+++ Records supplied

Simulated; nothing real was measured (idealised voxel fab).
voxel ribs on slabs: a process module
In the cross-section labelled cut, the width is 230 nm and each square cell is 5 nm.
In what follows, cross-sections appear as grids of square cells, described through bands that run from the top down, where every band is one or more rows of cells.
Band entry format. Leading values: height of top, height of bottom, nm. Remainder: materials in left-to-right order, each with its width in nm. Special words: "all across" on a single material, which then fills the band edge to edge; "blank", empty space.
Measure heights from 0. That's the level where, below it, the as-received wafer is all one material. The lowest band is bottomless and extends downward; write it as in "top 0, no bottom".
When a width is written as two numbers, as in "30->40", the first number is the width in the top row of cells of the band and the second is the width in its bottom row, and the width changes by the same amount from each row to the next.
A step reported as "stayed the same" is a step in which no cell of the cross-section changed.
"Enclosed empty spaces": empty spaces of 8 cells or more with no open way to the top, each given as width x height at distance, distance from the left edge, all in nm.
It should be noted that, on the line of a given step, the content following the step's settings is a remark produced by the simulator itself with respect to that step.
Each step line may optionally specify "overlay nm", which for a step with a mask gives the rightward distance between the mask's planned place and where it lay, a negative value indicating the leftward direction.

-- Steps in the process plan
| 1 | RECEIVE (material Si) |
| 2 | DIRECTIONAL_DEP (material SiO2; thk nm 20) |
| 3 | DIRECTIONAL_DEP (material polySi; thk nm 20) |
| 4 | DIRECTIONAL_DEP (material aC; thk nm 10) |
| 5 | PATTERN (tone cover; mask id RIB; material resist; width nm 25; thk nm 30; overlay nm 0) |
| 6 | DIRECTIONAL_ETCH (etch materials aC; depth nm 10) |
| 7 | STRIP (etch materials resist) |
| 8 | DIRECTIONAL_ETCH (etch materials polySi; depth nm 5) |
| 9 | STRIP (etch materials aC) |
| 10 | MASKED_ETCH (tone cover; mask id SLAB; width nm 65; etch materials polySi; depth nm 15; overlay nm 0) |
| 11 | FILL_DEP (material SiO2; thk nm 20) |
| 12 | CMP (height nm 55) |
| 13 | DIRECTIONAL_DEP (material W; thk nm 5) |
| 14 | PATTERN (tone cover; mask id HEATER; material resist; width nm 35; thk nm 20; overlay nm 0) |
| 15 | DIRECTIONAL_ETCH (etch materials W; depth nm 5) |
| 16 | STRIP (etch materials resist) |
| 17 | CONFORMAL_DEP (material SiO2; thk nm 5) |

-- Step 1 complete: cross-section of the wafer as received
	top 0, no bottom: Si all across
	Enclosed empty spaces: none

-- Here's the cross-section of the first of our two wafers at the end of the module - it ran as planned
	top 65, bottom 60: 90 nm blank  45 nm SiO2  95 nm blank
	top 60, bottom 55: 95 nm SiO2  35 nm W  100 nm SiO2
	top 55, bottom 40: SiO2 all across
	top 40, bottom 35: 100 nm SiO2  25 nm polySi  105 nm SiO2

++++++

== Exercise ==
Your answer must consist solely of the lines above between the line holding "top 0, no bottom: Si all across" and the line holding "top 55, bottom 40: SiO2 all across", inclusive, copied exactly.

== Task output ==
	top 0, no bottom: Si all across
	Enclosed empty spaces: none

-- Here's the cross-section of the first of our two wafers at the end of the module - it ran as planned
	top 65, bottom 60: 90 nm blank  45 nm SiO2  95 nm blank
	top 60, bottom 55: 95 nm SiO2  35 nm W  100 nm SiO2
	top 55, bottom 40: SiO2 all across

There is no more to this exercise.